EXERCISE:
Retype, word for word, every line from the one holding "10 to 0: SiO2 throughout" through the one holding "80 to 75: TiN" in the entries below, both included, and only those lines.

DATASET RECORDS:
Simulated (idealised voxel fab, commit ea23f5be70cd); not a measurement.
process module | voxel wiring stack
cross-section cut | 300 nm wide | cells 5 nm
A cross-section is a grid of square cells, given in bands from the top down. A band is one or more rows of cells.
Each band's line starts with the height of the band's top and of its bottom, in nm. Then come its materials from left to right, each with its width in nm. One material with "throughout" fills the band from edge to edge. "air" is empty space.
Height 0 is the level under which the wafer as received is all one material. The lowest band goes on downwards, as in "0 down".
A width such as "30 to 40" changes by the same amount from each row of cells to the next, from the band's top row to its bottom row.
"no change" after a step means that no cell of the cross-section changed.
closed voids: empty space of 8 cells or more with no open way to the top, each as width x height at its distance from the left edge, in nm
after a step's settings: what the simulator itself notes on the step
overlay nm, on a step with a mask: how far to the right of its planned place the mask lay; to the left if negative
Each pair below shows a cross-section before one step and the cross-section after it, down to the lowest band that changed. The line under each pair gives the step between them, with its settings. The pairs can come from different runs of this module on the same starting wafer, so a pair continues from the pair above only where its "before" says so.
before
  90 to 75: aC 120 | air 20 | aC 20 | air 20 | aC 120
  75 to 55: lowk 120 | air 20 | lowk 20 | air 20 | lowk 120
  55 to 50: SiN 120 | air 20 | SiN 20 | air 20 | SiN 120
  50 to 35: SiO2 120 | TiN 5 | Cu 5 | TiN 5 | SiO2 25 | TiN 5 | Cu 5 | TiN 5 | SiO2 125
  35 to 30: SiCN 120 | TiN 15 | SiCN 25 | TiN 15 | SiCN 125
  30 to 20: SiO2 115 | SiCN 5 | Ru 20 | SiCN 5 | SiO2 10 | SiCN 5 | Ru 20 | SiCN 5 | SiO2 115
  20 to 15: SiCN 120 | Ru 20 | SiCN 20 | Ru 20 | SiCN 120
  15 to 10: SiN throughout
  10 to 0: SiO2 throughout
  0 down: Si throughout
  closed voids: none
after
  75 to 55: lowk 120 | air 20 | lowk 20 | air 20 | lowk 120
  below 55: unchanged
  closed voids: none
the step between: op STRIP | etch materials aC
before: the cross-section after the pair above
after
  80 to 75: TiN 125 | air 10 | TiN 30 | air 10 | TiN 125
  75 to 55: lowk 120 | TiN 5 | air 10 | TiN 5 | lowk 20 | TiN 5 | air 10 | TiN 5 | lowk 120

ANSWER SECTION:
  10 to 0: SiO2 throughout
  0 down: Si throughout
  closed voids: none
after
  75 to 55: lowk 120 | air 20 | lowk 20 | air 20 | lowk 120
  below 55: unchanged
  closed voids: none
the step between: op STRIP | etch materials aC
before: the cross-section after the pair above
after
  80 to 75: TiN 125 | air 10 | TiN 30 | air 10 | TiN 125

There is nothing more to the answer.